Work order
Beginning with the line that contains "36 op CMP | height nm 95" in the material below, print each line exactly until the line that contains "37 op PATTERN" has been printed, then stop.

Extracted data

**********

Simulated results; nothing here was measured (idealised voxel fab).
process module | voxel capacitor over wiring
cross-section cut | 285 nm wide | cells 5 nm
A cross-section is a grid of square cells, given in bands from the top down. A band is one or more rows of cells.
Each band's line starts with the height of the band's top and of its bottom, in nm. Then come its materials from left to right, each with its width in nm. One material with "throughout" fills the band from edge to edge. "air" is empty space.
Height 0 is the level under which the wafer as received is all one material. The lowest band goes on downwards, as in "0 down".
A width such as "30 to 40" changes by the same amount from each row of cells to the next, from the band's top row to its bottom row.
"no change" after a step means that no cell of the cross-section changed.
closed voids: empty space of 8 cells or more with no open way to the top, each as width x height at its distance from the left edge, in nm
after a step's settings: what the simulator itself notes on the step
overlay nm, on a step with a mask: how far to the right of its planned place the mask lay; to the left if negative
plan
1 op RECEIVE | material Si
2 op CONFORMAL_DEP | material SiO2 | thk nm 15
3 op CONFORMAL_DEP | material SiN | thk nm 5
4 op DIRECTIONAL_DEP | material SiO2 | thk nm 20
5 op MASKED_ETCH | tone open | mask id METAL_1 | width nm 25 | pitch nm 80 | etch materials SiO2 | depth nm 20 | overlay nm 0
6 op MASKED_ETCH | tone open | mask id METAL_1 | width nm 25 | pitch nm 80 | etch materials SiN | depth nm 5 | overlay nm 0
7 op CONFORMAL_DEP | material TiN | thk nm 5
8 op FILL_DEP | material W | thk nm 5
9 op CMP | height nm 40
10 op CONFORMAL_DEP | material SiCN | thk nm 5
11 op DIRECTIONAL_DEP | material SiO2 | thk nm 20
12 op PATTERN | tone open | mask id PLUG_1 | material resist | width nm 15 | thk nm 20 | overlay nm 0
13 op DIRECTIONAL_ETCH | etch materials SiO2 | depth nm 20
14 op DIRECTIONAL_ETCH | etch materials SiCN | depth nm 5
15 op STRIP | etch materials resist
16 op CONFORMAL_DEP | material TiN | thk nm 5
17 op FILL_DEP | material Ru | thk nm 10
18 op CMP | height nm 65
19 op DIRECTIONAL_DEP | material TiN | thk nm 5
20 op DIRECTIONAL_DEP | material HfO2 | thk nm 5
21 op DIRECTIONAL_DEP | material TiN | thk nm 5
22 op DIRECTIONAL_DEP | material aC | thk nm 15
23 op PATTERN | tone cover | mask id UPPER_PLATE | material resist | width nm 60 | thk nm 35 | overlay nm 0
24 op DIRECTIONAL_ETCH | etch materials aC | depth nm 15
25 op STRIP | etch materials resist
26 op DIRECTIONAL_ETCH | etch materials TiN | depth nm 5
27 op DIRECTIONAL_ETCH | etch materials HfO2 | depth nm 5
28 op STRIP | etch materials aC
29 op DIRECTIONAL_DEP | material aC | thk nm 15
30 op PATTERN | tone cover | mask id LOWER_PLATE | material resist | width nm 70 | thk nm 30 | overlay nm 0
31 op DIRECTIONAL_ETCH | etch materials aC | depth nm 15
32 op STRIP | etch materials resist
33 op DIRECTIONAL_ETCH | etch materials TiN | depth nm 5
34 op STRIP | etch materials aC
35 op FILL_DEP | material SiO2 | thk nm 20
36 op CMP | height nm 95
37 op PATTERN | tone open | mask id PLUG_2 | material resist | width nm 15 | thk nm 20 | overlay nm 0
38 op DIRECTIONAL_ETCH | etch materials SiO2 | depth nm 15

**********

Worked solution
36 op CMP | height nm 95
37 op PATTERN | tone open | mask id PLUG_2 | material resist | width nm 15 | thk nm 20 | overlay nm 0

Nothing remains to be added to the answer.